◆ **BRIEF**: Retype each entry below exactly as it stands.

[EXTRACTED DATA — start]

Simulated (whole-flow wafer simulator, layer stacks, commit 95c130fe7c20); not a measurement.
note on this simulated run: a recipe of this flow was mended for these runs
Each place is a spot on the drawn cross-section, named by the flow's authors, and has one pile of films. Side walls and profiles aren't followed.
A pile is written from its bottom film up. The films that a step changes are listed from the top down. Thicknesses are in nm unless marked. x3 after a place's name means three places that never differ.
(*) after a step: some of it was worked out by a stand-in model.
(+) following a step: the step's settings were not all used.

[EXTRACTED DATA — finish]

◆ **ANSWER SPACE**:
Simulated (whole-flow wafer simulator, layer stacks, commit 95c130fe7c20); not a measurement.
note on this simulated run: a recipe of this flow was mended for these runs
Each place is a spot on the drawn cross-section, named by the flow's authors, and has one pile of films. Side walls and profiles aren't followed.
A pile is written from its bottom film up. The films that a step changes are listed from the top down. Thicknesses are in nm unless marked. x3 after a place's name means three places that never differ.
(*) after a step: some of it was worked out by a stand-in model.
(+) following a step: the step's settings were not all used.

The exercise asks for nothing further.